**Required action**:
Would you set down the data below exactly as shown?

=== Begin Enclosure ===

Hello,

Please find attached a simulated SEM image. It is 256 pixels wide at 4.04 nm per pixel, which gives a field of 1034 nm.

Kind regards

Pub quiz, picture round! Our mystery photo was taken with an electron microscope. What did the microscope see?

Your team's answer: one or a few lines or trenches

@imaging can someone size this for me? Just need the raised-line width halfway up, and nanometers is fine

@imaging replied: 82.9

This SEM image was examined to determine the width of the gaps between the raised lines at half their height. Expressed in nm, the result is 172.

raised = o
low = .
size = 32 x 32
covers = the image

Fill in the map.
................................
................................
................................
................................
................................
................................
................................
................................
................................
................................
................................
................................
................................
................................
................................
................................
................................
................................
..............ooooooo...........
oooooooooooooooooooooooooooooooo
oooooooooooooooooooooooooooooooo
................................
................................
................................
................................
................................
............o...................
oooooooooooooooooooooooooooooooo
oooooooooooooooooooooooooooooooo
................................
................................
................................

=== End Enclosure ===

**Your solution**:
Hello,

Please find attached a simulated SEM image. It is 256 pixels wide at 4.04 nm per pixel, which gives a field of 1034 nm.

Kind regards

Pub quiz, picture round! Our mystery photo was taken with an electron microscope. What did the microscope see?

Your team's answer: one or a few lines or trenches

@imaging can someone size this for me? Just need the raised-line width halfway up, and nanometers is fine

@imaging replied: 82.9

This SEM image was examined to determine the width of the gaps between the raised lines at half their height. Expressed in nm, the result is 172.

raised = o
low = .
size = 32 x 32
covers = the image

Fill in the map.
................................
................................
................................
................................
................................
................................
................................
................................
................................
................................
................................
................................
................................
................................
................................
................................
................................
................................
..............ooooooo...........
oooooooooooooooooooooooooooooooo
oooooooooooooooooooooooooooooooo
................................
................................
................................
................................
................................
............o...................
oooooooooooooooooooooooooooooooo
oooooooooooooooooooooooooooooooo
................................
................................
................................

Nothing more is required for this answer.